-- Opening Marker --

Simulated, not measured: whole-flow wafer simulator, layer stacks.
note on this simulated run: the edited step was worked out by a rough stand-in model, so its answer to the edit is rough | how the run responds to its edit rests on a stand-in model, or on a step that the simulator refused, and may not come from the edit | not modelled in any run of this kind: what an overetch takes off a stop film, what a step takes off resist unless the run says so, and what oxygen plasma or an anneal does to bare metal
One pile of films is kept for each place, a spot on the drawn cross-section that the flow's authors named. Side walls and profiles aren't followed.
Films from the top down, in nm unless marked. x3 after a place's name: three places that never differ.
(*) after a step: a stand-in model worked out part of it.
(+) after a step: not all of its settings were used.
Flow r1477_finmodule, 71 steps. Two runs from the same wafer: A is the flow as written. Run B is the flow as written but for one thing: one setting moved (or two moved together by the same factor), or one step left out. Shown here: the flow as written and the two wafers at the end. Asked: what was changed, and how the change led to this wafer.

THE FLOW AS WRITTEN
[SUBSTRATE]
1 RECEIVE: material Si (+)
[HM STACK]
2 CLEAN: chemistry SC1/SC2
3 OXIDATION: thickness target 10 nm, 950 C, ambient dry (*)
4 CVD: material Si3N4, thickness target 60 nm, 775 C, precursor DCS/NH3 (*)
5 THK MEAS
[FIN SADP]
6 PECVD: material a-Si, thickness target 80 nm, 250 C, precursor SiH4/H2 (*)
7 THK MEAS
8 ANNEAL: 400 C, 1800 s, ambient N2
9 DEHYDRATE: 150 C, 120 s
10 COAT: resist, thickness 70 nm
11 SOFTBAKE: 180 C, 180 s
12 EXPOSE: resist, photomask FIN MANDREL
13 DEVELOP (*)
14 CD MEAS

-- Closing Marker --

• WORK ORDER:
Scan the entries above for the line containing "10 COAT: resist, thickness 70 nm", and copy it and all lines after it exactly, down to and including the line containing "13 DEVELOP (*)".

• PROBLEM SOLUTION:
10 COAT: resist, thickness 70 nm
11 SOFTBAKE: 180 C, 180 s
12 EXPOSE: resist, photomask FIN MANDREL
13 DEVELOP (*)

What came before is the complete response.